◆ Exercise
Type out the entries below again, character for character.

◆ Extracted information
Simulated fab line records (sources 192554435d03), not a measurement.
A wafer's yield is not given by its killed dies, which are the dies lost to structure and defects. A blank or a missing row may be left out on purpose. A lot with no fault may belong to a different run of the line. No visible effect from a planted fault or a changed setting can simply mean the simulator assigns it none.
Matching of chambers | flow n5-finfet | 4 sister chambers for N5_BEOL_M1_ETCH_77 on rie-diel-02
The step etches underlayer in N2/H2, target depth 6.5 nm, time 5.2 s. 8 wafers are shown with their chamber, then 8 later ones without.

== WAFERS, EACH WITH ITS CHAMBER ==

◆ Task result
Simulated fab line records (sources 192554435d03), not a measurement.
A wafer's yield is not given by its killed dies, which are the dies lost to structure and defects. A blank or a missing row may be left out on purpose. A lot with no fault may belong to a different run of the line. No visible effect from a planted fault or a changed setting can simply mean the simulator assigns it none.
Matching of chambers | flow n5-finfet | 4 sister chambers for N5_BEOL_M1_ETCH_77 on rie-diel-02
The step etches underlayer in N2/H2, target depth 6.5 nm, time 5.2 s. 8 wafers are shown with their chamber, then 8 later ones without.

== WAFERS, EACH WITH ITS CHAMBER ==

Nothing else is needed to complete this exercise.